**Dataset extract**
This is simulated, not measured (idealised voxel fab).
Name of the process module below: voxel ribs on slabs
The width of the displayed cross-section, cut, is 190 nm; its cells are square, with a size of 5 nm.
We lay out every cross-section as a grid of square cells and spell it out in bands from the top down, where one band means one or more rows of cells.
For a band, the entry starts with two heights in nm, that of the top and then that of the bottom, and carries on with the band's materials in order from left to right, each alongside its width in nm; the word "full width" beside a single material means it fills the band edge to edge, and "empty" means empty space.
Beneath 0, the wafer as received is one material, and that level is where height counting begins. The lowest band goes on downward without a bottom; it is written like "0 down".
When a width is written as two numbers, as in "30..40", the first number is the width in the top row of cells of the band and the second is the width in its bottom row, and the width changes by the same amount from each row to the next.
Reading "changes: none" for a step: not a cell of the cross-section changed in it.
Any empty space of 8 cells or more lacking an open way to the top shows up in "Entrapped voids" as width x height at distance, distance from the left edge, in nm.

**Work task**
The full listing should be reproduced exactly.

**Answer space**
This is simulated, not measured (idealised voxel fab).
Name of the process module below: voxel ribs on slabs
The width of the displayed cross-section, cut, is 190 nm; its cells are square, with a size of 5 nm.
We lay out every cross-section as a grid of square cells and spell it out in bands from the top down, where one band means one or more rows of cells.
For a band, the entry starts with two heights in nm, that of the top and then that of the bottom, and carries on with the band's materials in order from left to right, each alongside its width in nm; the word "full width" beside a single material means it fills the band edge to edge, and "empty" means empty space.
Beneath 0, the wafer as received is one material, and that level is where height counting begins. The lowest band goes on downward without a bottom; it is written like "0 down".
When a width is written as two numbers, as in "30..40", the first number is the width in the top row of cells of the band and the second is the width in its bottom row, and the width changes by the same amount from each row to the next.
Reading "changes: none" for a step: not a cell of the cross-section changed in it.
Any empty space of 8 cells or more lacking an open way to the top shows up in "Entrapped voids" as width x height at distance, distance from the left edge, in nm.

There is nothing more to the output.